Take the entries below and print only the lines from the one with "simulated micrograph,1032 nm,4.03 nm" through the one with "(b) SEM image", exactly as they stand, both ends included.

-------

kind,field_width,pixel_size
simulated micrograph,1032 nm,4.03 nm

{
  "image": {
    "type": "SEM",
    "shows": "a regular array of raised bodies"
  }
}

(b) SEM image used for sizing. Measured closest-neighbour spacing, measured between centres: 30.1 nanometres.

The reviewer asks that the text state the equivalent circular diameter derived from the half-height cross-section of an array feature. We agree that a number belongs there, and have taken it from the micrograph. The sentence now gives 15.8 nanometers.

-------

Answer box —
simulated micrograph,1032 nm,4.03 nm

{
  "image": {
    "type": "SEM",
    "shows": "a regular array of raised bodies"
  }
}

(b) SEM image used for sizing. Measured closest-neighbour spacing, measured between centres: 30.1 nanometres.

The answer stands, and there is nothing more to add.